The answer should be an exact repeat of the stretch of material below from the line containing "90 nm to 85" through the line containing "70 nm to 50".

** RECORD SET **
=====

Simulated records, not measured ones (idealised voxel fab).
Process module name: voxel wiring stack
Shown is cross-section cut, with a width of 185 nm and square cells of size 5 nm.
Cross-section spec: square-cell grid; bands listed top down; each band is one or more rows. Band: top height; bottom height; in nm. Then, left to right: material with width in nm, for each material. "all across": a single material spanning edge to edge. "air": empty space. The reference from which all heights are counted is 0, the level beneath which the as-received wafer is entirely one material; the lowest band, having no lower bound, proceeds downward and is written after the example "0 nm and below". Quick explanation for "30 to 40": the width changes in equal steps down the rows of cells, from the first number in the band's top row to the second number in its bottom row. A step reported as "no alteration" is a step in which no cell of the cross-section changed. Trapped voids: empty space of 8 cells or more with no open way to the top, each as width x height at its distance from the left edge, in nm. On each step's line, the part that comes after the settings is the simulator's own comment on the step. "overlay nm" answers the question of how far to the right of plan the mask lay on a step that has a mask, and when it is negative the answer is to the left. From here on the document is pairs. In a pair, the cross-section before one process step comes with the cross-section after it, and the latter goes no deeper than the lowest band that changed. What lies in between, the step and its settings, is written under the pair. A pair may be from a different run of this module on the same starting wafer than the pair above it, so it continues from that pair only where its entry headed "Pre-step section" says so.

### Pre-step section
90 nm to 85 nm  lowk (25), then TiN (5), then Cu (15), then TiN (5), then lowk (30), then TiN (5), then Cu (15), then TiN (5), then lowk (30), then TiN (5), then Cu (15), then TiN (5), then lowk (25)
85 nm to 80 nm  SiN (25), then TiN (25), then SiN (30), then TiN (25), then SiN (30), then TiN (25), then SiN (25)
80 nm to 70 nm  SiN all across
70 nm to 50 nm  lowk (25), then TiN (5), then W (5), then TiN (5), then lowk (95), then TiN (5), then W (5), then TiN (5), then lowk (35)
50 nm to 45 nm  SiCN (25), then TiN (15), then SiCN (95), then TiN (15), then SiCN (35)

=====

** EXERCISE RESPONSE **
90 nm to 85 nm  lowk (25), then TiN (5), then Cu (15), then TiN (5), then lowk (30), then TiN (5), then Cu (15), then TiN (5), then lowk (30), then TiN (5), then Cu (15), then TiN (5), then lowk (25)
85 nm to 80 nm  SiN (25), then TiN (25), then SiN (30), then TiN (25), then SiN (30), then TiN (25), then SiN (25)
80 nm to 70 nm  SiN all across
70 nm to 50 nm  lowk (25), then TiN (5), then W (5), then TiN (5), then lowk (95), then TiN (5), then W (5), then TiN (5), then lowk (35)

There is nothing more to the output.